**ACTIVITY:**
Repeat the first line of the listing and each line after it, exactly, through the line containing "gas: oxygen with a trace of nitrogen".

**DATASET:**
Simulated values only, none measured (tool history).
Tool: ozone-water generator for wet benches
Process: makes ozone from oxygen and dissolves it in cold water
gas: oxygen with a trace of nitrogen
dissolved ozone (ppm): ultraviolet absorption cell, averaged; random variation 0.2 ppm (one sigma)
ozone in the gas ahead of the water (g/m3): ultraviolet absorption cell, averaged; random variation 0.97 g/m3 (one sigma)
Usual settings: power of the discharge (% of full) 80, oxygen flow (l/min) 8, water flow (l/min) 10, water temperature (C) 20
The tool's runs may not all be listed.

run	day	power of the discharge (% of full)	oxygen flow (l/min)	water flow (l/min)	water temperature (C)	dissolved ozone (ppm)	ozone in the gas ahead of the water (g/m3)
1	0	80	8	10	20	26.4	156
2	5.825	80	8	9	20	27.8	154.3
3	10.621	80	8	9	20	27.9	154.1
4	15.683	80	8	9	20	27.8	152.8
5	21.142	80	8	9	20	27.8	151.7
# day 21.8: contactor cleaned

**RESPONSE BOX:**
Simulated values only, none measured (tool history).
Tool: ozone-water generator for wet benches
Process: makes ozone from oxygen and dissolves it in cold water
gas: oxygen with a trace of nitrogen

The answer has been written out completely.